_WORK INSTRUCTION_. Using the records below, give again exactly the lines from the line that contains "the authors' place" through the line that contains "356 SPUTTER: material", both ends included, and only those.

++++ ENTRIES PROVIDED

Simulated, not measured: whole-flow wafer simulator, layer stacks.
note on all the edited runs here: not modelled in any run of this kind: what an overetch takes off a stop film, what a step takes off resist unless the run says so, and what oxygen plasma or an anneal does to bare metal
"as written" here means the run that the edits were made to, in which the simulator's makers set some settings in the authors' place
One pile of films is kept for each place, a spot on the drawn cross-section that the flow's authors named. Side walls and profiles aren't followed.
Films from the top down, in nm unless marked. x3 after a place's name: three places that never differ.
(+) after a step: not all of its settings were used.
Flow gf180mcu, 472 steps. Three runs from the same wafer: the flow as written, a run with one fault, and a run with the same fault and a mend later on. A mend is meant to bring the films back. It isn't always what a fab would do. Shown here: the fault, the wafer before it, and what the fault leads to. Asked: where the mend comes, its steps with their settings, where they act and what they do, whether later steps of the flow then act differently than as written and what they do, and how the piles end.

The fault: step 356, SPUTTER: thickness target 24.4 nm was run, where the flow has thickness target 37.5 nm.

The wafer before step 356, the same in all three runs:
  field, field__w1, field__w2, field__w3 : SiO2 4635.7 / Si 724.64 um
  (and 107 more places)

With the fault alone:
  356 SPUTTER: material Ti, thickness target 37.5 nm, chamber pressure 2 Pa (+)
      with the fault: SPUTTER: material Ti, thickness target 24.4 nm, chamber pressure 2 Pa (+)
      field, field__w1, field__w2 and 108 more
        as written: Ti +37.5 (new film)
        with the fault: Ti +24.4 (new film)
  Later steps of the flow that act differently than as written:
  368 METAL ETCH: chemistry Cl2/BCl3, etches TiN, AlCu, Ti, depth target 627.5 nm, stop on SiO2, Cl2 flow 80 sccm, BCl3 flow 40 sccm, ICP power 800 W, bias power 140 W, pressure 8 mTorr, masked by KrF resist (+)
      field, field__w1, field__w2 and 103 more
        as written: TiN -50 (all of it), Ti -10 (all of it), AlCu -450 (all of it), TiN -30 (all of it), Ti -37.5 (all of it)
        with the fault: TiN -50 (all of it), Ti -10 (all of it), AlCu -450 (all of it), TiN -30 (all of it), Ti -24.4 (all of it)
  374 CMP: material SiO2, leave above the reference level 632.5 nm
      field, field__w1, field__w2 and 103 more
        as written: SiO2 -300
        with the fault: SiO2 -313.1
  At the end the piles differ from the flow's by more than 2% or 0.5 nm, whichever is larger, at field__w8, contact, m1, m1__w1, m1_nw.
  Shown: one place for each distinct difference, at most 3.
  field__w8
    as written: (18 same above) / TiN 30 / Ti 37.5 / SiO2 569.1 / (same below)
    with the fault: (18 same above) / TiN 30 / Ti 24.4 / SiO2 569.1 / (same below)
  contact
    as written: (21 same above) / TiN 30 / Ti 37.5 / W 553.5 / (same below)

++++++++

_ANSWER SECTION_.
"as written" here means the run that the edits were made to, in which the simulator's makers set some settings in the authors' place
One pile of films is kept for each place, a spot on the drawn cross-section that the flow's authors named. Side walls and profiles aren't followed.
Films from the top down, in nm unless marked. x3 after a place's name: three places that never differ.
(+) after a step: not all of its settings were used.
Flow gf180mcu, 472 steps. Three runs from the same wafer: the flow as written, a run with one fault, and a run with the same fault and a mend later on. A mend is meant to bring the films back. It isn't always what a fab would do. Shown here: the fault, the wafer before it, and what the fault leads to. Asked: where the mend comes, its steps with their settings, where they act and what they do, whether later steps of the flow then act differently than as written and what they do, and how the piles end.

The fault: step 356, SPUTTER: thickness target 24.4 nm was run, where the flow has thickness target 37.5 nm.

The wafer before step 356, the same in all three runs:
  field, field__w1, field__w2, field__w3 : SiO2 4635.7 / Si 724.64 um
  (and 107 more places)

With the fault alone:
  356 SPUTTER: material Ti, thickness target 37.5 nm, chamber pressure 2 Pa (+)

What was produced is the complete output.